## RECORD SET:
——
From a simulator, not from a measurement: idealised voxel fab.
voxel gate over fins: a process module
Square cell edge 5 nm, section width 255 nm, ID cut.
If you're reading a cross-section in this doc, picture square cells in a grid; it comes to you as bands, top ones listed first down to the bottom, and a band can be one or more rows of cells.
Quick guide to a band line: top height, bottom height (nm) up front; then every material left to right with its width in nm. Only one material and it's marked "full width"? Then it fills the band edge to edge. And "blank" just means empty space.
——

## ASSIGNED TASK:
Line by line, transcribe all of the records exactly.

## RESULT:
From a simulator, not from a measurement: idealised voxel fab.
voxel gate over fins: a process module
Square cell edge 5 nm, section width 255 nm, ID cut.
If you're reading a cross-section in this doc, picture square cells in a grid; it comes to you as bands, top ones listed first down to the bottom, and a band can be one or more rows of cells.
Quick guide to a band line: top height, bottom height (nm) up front; then every material left to right with its width in nm. Only one material and it's marked "full width"? Then it fills the band edge to edge. And "blank" just means empty space.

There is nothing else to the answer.